_Requirement_
Under no circumstances alter the records; copy each one exactly.

_Material shown_
╭──

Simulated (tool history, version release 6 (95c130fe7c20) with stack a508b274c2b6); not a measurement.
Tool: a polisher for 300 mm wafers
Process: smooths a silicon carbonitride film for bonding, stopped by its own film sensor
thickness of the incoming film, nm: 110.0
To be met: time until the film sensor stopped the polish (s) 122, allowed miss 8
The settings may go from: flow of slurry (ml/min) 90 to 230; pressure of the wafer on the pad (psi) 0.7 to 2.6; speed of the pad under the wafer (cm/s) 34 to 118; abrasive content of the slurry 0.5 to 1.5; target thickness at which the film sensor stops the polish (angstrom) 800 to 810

╰──

_Response area_
Simulated (tool history, version release 6 (95c130fe7c20) with stack a508b274c2b6); not a measurement.
Tool: a polisher for 300 mm wafers
Process: smooths a silicon carbonitride film for bonding, stopped by its own film sensor
thickness of the incoming film, nm: 110.0
To be met: time until the film sensor stopped the polish (s) 122, allowed miss 8
The settings may go from: flow of slurry (ml/min) 90 to 230; pressure of the wafer on the pad (psi) 0.7 to 2.6; speed of the pad under the wafer (cm/s) 34 to 118; abrasive content of the slurry 0.5 to 1.5; target thickness at which the film sensor stops the polish (angstrom) 800 to 810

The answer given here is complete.